LISTED RECORDS:
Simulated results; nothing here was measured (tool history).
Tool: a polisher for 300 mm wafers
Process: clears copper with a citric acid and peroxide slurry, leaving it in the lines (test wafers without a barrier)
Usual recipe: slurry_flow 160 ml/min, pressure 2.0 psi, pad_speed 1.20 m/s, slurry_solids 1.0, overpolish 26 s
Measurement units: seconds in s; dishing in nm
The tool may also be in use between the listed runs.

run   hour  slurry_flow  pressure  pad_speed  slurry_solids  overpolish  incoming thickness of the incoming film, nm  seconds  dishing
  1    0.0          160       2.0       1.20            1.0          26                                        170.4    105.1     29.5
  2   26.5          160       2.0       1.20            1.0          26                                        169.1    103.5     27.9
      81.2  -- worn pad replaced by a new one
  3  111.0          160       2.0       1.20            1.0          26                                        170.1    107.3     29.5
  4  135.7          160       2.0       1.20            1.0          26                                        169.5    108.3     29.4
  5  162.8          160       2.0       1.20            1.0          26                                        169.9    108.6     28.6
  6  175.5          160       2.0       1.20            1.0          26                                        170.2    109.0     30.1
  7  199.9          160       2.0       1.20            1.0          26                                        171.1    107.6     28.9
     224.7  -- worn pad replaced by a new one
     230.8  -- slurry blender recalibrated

REQUIRED ACTION: Give back, exactly as written, the stretch from the line with "Usual recipe: slurry_flow" through the line with "The tool may", and no other lines from the records above.

RESULT:
Usual recipe: slurry_flow 160 ml/min, pressure 2.0 psi, pad_speed 1.20 m/s, slurry_solids 1.0, overpolish 26 s
Measurement units: seconds in s; dishing in nm
The tool may also be in use between the listed runs.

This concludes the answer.